» **DATA SHOWN**
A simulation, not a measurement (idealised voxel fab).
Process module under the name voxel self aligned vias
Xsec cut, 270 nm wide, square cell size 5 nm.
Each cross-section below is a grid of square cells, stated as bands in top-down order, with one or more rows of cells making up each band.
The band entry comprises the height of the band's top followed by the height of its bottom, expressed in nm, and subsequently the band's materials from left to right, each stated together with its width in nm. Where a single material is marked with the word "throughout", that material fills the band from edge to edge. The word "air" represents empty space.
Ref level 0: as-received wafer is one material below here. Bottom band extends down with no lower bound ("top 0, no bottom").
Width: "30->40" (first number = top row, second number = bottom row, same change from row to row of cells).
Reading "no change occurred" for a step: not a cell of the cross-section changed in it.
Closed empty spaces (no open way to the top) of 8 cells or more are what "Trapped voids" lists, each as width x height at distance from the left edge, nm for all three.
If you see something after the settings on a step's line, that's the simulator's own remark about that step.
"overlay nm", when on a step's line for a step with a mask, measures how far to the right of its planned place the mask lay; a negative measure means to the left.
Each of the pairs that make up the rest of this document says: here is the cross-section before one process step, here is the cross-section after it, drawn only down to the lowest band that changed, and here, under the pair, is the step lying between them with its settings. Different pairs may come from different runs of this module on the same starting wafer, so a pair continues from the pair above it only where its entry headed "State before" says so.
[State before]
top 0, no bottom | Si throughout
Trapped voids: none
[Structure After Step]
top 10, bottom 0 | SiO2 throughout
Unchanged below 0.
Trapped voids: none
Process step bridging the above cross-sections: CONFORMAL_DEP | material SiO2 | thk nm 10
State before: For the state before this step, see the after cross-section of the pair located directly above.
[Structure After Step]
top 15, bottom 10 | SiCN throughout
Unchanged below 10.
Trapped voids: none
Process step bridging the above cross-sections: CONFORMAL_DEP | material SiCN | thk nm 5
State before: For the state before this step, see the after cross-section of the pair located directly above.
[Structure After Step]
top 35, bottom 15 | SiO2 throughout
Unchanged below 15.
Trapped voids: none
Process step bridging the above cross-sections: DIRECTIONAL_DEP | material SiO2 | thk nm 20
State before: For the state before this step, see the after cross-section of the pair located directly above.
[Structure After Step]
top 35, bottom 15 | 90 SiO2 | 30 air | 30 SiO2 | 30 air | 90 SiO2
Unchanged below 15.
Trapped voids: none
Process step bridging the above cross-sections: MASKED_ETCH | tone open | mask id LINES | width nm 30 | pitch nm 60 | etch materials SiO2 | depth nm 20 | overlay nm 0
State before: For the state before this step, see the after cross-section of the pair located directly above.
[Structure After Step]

» **REQUIRED ACTION**
Set down the lines of the listing above verbatim, first line through the line containing "Each cross-section below", inclusive; add no other lines.

» **PROBLEM SOLUTION**
A simulation, not a measurement (idealised voxel fab).
Process module under the name voxel self aligned vias
Xsec cut, 270 nm wide, square cell size 5 nm.
Each cross-section below is a grid of square cells, stated as bands in top-down order, with one or more rows of cells making up each band.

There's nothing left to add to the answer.